→ **Requirement**:
Below are records; please set down exactly the lines from the first through the one containing "3. DIRECTIONAL_DEP with".

→ **Supplied entries**:
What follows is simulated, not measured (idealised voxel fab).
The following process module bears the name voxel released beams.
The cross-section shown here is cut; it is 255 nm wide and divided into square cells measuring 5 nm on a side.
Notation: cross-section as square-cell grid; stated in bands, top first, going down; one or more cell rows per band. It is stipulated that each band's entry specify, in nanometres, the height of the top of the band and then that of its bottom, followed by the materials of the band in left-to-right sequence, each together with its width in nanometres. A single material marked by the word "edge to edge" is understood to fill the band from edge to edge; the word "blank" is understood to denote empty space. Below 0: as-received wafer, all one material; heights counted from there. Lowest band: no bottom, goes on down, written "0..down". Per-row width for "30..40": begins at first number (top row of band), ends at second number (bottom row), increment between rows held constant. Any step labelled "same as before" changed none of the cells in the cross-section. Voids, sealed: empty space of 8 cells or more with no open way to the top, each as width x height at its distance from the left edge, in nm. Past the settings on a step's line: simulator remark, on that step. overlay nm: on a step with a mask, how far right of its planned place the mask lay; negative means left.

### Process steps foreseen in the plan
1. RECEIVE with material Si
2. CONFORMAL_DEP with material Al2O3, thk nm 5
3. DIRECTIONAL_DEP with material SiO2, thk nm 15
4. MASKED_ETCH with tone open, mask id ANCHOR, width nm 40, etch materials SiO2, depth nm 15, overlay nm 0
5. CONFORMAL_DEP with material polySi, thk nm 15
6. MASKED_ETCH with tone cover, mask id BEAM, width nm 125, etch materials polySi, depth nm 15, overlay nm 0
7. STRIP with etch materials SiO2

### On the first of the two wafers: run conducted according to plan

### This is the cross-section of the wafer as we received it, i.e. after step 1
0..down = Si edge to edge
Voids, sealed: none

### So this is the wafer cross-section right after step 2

→ **Written solution**:
What follows is simulated, not measured (idealised voxel fab).
The following process module bears the name voxel released beams.
The cross-section shown here is cut; it is 255 nm wide and divided into square cells measuring 5 nm on a side.
Notation: cross-section as square-cell grid; stated in bands, top first, going down; one or more cell rows per band. It is stipulated that each band's entry specify, in nanometres, the height of the top of the band and then that of its bottom, followed by the materials of the band in left-to-right sequence, each together with its width in nanometres. A single material marked by the word "edge to edge" is understood to fill the band from edge to edge; the word "blank" is understood to denote empty space. Below 0: as-received wafer, all one material; heights counted from there. Lowest band: no bottom, goes on down, written "0..down". Per-row width for "30..40": begins at first number (top row of band), ends at second number (bottom row), increment between rows held constant. Any step labelled "same as before" changed none of the cells in the cross-section. Voids, sealed: empty space of 8 cells or more with no open way to the top, each as width x height at its distance from the left edge, in nm. Past the settings on a step's line: simulator remark, on that step. overlay nm: on a step with a mask, how far right of its planned place the mask lay; negative means left.

### Process steps foreseen in the plan
1. RECEIVE with material Si
2. CONFORMAL_DEP with material Al2O3, thk nm 5
3. DIRECTIONAL_DEP with material SiO2, thk nm 15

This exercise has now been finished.